Only the lines from the top of the data through the line with "C2: hours since the last thermocouple change" should be repeated, each exactly as written.

*** Extracted records ***
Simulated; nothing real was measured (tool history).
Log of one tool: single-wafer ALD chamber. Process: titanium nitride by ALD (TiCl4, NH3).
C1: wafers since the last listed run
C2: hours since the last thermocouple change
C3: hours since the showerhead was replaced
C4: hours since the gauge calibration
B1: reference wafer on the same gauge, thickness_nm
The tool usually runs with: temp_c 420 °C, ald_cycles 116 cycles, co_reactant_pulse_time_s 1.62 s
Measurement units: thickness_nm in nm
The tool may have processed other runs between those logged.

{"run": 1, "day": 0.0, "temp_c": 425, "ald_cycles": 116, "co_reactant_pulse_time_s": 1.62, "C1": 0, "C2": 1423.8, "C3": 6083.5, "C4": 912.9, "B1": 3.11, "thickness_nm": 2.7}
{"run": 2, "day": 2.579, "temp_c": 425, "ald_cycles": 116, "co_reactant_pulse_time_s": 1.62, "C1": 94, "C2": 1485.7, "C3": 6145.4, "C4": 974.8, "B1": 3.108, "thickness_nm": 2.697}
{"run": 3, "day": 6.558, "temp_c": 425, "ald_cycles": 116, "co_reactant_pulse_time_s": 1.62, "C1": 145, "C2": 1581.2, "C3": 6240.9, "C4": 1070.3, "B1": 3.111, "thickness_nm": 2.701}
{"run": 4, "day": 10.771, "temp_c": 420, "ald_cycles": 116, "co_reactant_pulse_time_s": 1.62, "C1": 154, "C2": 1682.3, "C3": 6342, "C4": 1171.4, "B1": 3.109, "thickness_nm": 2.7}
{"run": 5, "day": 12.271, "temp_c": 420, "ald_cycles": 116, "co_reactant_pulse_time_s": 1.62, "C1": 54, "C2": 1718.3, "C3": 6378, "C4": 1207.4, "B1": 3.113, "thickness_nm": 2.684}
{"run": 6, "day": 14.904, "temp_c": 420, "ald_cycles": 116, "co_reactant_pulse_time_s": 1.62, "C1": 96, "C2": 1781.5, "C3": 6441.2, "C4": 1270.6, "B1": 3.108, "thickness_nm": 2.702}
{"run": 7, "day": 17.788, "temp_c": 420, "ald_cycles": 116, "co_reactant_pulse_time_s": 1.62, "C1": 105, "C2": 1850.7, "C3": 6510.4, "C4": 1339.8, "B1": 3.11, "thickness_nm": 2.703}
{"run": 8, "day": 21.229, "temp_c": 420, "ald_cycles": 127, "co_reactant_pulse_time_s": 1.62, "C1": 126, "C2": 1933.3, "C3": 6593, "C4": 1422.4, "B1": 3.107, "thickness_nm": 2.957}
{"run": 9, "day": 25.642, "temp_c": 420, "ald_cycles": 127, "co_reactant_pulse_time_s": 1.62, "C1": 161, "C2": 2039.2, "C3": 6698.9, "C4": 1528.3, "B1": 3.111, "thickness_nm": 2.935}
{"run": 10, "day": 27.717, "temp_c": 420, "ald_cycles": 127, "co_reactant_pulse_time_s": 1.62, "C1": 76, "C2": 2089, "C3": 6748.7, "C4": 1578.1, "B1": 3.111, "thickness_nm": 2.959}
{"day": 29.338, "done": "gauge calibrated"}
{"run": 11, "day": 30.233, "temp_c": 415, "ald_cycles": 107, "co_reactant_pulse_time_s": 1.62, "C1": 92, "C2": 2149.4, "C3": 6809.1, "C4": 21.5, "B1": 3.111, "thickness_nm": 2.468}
*** End of Extracted records ***

Problem solution:
Simulated; nothing real was measured (tool history).
Log of one tool: single-wafer ALD chamber. Process: titanium nitride by ALD (TiCl4, NH3).
C1: wafers since the last listed run
C2: hours since the last thermocouple change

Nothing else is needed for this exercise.